== TASK ITEM ==
Output each record in full, exactly as it stands.

=== Section Start ===
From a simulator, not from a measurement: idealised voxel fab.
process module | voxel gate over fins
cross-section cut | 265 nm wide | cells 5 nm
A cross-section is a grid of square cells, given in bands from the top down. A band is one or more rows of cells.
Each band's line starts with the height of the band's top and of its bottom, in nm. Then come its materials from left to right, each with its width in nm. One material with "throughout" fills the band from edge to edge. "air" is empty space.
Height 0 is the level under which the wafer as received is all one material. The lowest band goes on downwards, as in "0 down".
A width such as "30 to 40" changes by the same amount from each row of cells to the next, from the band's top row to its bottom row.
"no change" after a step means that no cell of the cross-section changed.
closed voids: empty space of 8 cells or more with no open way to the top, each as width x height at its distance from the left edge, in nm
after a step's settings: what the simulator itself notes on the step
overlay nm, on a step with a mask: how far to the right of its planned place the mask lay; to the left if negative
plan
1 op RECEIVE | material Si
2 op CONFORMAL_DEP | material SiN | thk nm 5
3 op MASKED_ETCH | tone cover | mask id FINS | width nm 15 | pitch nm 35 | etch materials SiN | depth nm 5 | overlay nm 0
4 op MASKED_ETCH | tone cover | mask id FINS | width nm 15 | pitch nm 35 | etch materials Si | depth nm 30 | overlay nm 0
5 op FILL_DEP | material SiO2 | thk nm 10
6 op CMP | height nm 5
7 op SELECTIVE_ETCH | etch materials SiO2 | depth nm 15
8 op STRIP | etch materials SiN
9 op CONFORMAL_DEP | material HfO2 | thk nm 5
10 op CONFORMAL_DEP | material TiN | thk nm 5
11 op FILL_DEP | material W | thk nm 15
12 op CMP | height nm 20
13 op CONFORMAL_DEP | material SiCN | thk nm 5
=== Section End ===

== TASK RESPONSE ==
From a simulator, not from a measurement: idealised voxel fab.
process module | voxel gate over fins
cross-section cut | 265 nm wide | cells 5 nm
A cross-section is a grid of square cells, given in bands from the top down. A band is one or more rows of cells.
Each band's line starts with the height of the band's top and of its bottom, in nm. Then come its materials from left to right, each with its width in nm. One material with "throughout" fills the band from edge to edge. "air" is empty space.
Height 0 is the level under which the wafer as received is all one material. The lowest band goes on downwards, as in "0 down".
A width such as "30 to 40" changes by the same amount from each row of cells to the next, from the band's top row to its bottom row.
"no change" after a step means that no cell of the cross-section changed.
closed voids: empty space of 8 cells or more with no open way to the top, each as width x height at its distance from the left edge, in nm
after a step's settings: what the simulator itself notes on the step
overlay nm, on a step with a mask: how far to the right of its planned place the mask lay; to the left if negative
plan
1 op RECEIVE | material Si
2 op CONFORMAL_DEP | material SiN | thk nm 5
3 op MASKED_ETCH | tone cover | mask id FINS | width nm 15 | pitch nm 35 | etch materials SiN | depth nm 5 | overlay nm 0
4 op MASKED_ETCH | tone cover | mask id FINS | width nm 15 | pitch nm 35 | etch materials Si | depth nm 30 | overlay nm 0
5 op FILL_DEP | material SiO2 | thk nm 10
6 op CMP | height nm 5
7 op SELECTIVE_ETCH | etch materials SiO2 | depth nm 15
8 op STRIP | etch materials SiN
9 op CONFORMAL_DEP | material HfO2 | thk nm 5
10 op CONFORMAL_DEP | material TiN | thk nm 5
11 op FILL_DEP | material W | thk nm 15
12 op CMP | height nm 20
13 op CONFORMAL_DEP | material SiCN | thk nm 5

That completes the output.